### [ASSIGNED TASK]
Please give back, word for word, each line from the start of the entries through the one in which "x from left" is found.

### [EXTRACTED MATERIAL]

═══

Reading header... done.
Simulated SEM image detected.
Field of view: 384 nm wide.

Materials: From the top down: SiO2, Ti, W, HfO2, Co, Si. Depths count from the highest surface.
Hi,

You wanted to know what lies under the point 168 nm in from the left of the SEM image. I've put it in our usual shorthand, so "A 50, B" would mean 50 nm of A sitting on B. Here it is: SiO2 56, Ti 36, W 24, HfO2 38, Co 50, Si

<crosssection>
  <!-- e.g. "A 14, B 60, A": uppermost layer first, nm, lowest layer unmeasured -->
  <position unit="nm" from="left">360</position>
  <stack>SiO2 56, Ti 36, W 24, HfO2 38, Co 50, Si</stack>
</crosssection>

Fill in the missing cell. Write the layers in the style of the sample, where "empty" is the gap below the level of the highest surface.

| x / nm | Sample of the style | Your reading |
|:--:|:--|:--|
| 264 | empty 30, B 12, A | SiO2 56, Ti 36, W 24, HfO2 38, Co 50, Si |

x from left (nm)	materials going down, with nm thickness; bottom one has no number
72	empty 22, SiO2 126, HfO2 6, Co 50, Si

═══

### [ANSWER BOX]
Reading header... done.
Simulated SEM image detected.
Field of view: 384 nm wide.

Materials: From the top down: SiO2, Ti, W, HfO2, Co, Si. Depths count from the highest surface.
Hi,

You wanted to know what lies under the point 168 nm in from the left of the SEM image. I've put it in our usual shorthand, so "A 50, B" would mean 50 nm of A sitting on B. Here it is: SiO2 56, Ti 36, W 24, HfO2 38, Co 50, Si

<crosssection>
  <!-- e.g. "A 14, B 60, A": uppermost layer first, nm, lowest layer unmeasured -->
  <position unit="nm" from="left">360</position>
  <stack>SiO2 56, Ti 36, W 24, HfO2 38, Co 50, Si</stack>
</crosssection>

Fill in the missing cell. Write the layers in the style of the sample, where "empty" is the gap below the level of the highest surface.

| x / nm | Sample of the style | Your reading |
|:--:|:--|:--|
| 264 | empty 30, B 12, A | SiO2 56, Ti 36, W 24, HfO2 38, Co 50, Si |

x from left (nm)	materials going down, with nm thickness; bottom one has no number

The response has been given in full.